Supplied material
• • • • •

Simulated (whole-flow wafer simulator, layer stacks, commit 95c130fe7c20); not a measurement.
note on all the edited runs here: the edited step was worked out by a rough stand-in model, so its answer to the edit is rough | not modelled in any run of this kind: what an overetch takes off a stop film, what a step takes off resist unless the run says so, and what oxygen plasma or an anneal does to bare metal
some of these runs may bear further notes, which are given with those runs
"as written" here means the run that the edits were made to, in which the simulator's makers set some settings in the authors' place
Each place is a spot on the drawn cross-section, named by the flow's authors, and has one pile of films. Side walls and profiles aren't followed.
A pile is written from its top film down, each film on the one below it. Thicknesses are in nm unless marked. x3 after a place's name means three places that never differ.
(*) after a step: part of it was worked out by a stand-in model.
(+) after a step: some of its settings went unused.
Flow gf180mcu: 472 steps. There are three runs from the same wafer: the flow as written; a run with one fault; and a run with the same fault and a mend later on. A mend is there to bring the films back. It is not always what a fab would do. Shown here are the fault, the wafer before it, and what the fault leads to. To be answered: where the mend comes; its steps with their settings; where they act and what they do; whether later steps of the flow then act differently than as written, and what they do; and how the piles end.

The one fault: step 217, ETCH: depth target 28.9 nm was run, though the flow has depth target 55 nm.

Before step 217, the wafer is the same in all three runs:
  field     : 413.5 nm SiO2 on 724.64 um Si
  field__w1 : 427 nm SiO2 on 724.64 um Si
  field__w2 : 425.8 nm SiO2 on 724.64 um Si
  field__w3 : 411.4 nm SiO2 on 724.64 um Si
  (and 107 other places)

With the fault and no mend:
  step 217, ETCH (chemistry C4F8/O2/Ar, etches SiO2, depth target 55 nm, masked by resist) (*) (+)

• • • • •

Reproduce every line of the data so that nothing differs from the original.

Simulated (whole-flow wafer simulator, layer stacks, commit 95c130fe7c20); not a measurement.
note on all the edited runs here: the edited step was worked out by a rough stand-in model, so its answer to the edit is rough | not modelled in any run of this kind: what an overetch takes off a stop film, what a step takes off resist unless the run says so, and what oxygen plasma or an anneal does to bare metal
some of these runs may bear further notes, which are given with those runs
"as written" here means the run that the edits were made to, in which the simulator's makers set some settings in the authors' place
Each place is a spot on the drawn cross-section, named by the flow's authors, and has one pile of films. Side walls and profiles aren't followed.
A pile is written from its top film down, each film on the one below it. Thicknesses are in nm unless marked. x3 after a place's name means three places that never differ.
(*) after a step: part of it was worked out by a stand-in model.
(+) after a step: some of its settings went unused.
Flow gf180mcu: 472 steps. There are three runs from the same wafer: the flow as written; a run with one fault; and a run with the same fault and a mend later on. A mend is there to bring the films back. It is not always what a fab would do. Shown here are the fault, the wafer before it, and what the fault leads to. To be answered: where the mend comes; its steps with their settings; where they act and what they do; whether later steps of the flow then act differently than as written, and what they do; and how the piles end.

The one fault: step 217, ETCH: depth target 28.9 nm was run, though the flow has depth target 55 nm.

Before step 217, the wafer is the same in all three runs:
  field     : 413.5 nm SiO2 on 724.64 um Si
  field__w1 : 427 nm SiO2 on 724.64 um Si
  field__w2 : 425.8 nm SiO2 on 724.64 um Si
  field__w3 : 411.4 nm SiO2 on 724.64 um Si
  (and 107 other places)

With the fault and no mend:
  step 217, ETCH (chemistry C4F8/O2/Ar, etches SiO2, depth target 55 nm, masked by resist) (*) (+)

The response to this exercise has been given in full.